**ASSIGNED TASK:**
Beginning with the first line, please repeat the entries exactly and end on the line that contains "WHAT EACH GAUGE READ, for each wafer".

**DATA SHOWN:**
[Start of Attachment]

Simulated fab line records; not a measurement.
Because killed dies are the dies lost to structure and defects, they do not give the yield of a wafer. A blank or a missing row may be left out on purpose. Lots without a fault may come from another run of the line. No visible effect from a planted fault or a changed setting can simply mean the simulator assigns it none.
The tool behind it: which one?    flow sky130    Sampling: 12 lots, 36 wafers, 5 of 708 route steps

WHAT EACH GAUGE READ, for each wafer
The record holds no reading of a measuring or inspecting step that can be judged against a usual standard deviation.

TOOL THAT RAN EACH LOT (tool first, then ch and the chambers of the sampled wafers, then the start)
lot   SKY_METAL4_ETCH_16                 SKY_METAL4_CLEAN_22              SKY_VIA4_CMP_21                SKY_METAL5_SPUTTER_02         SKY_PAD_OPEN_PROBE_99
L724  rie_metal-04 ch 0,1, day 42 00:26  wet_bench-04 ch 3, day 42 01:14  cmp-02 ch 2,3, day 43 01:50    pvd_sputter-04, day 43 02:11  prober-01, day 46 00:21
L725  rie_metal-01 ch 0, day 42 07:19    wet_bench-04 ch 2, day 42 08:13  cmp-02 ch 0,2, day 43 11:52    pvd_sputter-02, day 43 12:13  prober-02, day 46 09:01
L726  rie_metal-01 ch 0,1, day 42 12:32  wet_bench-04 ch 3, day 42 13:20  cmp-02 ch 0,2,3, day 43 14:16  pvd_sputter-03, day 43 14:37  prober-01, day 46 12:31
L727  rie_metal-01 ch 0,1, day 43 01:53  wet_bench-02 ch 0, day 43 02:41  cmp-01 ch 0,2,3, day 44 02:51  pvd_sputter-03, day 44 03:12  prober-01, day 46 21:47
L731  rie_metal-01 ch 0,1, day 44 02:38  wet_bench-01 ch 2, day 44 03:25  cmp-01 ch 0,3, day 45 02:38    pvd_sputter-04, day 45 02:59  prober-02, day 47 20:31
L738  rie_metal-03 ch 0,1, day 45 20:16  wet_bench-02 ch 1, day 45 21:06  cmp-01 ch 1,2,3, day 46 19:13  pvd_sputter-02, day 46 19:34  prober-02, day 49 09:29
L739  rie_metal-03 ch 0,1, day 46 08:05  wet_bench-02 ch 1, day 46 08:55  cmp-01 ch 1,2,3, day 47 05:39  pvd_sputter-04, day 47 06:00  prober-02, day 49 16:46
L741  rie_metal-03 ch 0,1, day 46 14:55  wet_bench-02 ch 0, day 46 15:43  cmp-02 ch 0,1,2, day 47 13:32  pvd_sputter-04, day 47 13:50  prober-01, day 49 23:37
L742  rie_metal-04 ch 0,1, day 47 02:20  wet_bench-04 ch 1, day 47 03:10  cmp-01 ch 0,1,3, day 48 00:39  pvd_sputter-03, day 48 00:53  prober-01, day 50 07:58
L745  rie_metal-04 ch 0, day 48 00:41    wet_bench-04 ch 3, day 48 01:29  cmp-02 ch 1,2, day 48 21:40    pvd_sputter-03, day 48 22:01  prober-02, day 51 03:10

[End of Attachment]

**YOUR SOLUTION:**
Simulated fab line records; not a measurement.
Because killed dies are the dies lost to structure and defects, they do not give the yield of a wafer. A blank or a missing row may be left out on purpose. Lots without a fault may come from another run of the line. No visible effect from a planted fault or a changed setting can simply mean the simulator assigns it none.
The tool behind it: which one?    flow sky130    Sampling: 12 lots, 36 wafers, 5 of 708 route steps

WHAT EACH GAUGE READ, for each wafer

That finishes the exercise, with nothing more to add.